◆ **Record set**:
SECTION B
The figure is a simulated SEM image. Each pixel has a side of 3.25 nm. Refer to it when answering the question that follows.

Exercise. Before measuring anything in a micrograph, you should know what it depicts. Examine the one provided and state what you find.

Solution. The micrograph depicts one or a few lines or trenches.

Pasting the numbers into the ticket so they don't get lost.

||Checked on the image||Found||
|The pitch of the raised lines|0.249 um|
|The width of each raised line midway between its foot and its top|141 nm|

◆ **Requirement**:
Starting with the first line above and ending with the line that holds "raised lines|0.249 um|", restate each line word for word and add nothing else.

◆ **Response**:
SECTION B
The figure is a simulated SEM image. Each pixel has a side of 3.25 nm. Refer to it when answering the question that follows.

Exercise. Before measuring anything in a micrograph, you should know what it depicts. Examine the one provided and state what you find.

Solution. The micrograph depicts one or a few lines or trenches.

Pasting the numbers into the ticket so they don't get lost.

||Checked on the image||Found||
|The pitch of the raised lines|0.249 um|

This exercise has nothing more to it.